### Dataset
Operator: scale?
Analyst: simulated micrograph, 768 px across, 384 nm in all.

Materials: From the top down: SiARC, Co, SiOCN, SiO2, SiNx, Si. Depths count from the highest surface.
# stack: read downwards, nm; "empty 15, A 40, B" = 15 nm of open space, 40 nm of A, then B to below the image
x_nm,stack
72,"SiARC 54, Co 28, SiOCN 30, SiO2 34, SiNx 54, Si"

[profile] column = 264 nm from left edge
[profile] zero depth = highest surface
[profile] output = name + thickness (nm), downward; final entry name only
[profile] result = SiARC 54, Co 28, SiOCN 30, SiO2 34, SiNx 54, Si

### Work request
Please give back the entries above, unchanged and complete.

### Worked solution
Operator: scale?
Analyst: simulated micrograph, 768 px across, 384 nm in all.

Materials: From the top down: SiARC, Co, SiOCN, SiO2, SiNx, Si. Depths count from the highest surface.
# stack: read downwards, nm; "empty 15, A 40, B" = 15 nm of open space, 40 nm of A, then B to below the image
x_nm,stack
72,"SiARC 54, Co 28, SiOCN 30, SiO2 34, SiNx 54, Si"

[profile] column = 264 nm from left edge
[profile] zero depth = highest surface
[profile] output = name + thickness (nm), downward; final entry name only
[profile] result = SiARC 54, Co 28, SiOCN 30, SiO2 34, SiNx 54, Si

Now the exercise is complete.